### Work order:
Output exactly the lines that run from the top of the entries to the line holding "Process run on", including both of those lines.

### Available data:
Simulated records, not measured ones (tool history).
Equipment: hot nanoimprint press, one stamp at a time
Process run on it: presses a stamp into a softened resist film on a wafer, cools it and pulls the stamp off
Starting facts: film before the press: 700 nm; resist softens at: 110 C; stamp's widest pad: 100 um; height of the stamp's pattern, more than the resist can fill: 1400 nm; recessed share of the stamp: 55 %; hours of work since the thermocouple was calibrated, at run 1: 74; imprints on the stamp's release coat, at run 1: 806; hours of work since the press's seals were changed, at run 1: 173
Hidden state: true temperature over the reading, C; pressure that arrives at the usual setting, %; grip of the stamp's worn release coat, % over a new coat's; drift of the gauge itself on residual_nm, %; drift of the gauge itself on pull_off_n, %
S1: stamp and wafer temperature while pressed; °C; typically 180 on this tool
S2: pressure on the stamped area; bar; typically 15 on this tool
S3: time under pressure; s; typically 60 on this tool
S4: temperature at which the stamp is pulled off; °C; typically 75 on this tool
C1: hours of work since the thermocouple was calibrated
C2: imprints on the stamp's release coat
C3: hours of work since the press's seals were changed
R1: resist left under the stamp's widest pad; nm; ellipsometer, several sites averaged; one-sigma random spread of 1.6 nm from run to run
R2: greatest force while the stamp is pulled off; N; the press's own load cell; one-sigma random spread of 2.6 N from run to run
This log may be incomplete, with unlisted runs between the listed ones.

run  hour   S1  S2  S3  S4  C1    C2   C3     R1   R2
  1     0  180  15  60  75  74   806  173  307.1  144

### Task response:
Simulated records, not measured ones (tool history).
Equipment: hot nanoimprint press, one stamp at a time
Process run on it: presses a stamp into a softened resist film on a wafer, cools it and pulls the stamp off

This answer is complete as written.